Transcribe every entry exactly, with nothing added or left out.

● Recorded data:
== Segment start ==

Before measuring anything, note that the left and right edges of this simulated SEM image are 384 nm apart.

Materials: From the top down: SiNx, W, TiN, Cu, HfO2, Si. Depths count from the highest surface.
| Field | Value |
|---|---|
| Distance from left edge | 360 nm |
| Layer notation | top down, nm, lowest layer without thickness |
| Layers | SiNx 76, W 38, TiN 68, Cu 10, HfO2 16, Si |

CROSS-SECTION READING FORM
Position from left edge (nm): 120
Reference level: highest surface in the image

== Segment end ==

● Exercise result:
Before measuring anything, note that the left and right edges of this simulated SEM image are 384 nm apart.

Materials: From the top down: SiNx, W, TiN, Cu, HfO2, Si. Depths count from the highest surface.
| Field | Value |
|---|---|
| Distance from left edge | 360 nm |
| Layer notation | top down, nm, lowest layer without thickness |
| Layers | SiNx 76, W 38, TiN 68, Cu 10, HfO2 16, Si |

CROSS-SECTION READING FORM
Position from left edge (nm): 120
Reference level: highest surface in the image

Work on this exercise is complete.